== Data section ==
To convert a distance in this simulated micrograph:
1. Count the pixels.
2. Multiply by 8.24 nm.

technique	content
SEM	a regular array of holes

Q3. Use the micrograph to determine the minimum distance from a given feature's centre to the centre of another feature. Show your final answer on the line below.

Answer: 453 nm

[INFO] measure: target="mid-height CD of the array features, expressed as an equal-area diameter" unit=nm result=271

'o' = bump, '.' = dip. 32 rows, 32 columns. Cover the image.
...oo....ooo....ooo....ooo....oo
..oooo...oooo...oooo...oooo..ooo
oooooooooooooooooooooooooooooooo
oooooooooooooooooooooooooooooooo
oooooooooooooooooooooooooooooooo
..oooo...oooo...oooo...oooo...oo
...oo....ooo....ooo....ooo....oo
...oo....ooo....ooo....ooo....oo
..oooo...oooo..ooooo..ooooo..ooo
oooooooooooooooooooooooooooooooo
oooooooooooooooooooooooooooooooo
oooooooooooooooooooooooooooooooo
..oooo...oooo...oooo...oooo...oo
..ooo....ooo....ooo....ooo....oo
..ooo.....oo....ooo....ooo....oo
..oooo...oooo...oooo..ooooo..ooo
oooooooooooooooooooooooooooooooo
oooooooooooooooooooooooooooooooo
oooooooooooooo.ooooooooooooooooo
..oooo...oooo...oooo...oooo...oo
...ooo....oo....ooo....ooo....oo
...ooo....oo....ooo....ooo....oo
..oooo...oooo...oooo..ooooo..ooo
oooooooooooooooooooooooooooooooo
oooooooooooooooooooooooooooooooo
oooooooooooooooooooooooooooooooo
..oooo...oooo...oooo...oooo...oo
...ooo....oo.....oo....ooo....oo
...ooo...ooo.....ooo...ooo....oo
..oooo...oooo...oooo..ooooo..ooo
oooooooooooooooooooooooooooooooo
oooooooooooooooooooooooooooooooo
===

Exercise
What is needed is a word-for-word copy of the records above, from the first line through the line that contains "Answer: 453 nm".

Answer box
To convert a distance in this simulated micrograph:
1. Count the pixels.
2. Multiply by 8.24 nm.

technique	content
SEM	a regular array of holes

Q3. Use the micrograph to determine the minimum distance from a given feature's centre to the centre of another feature. Show your final answer on the line below.

Answer: 453 nm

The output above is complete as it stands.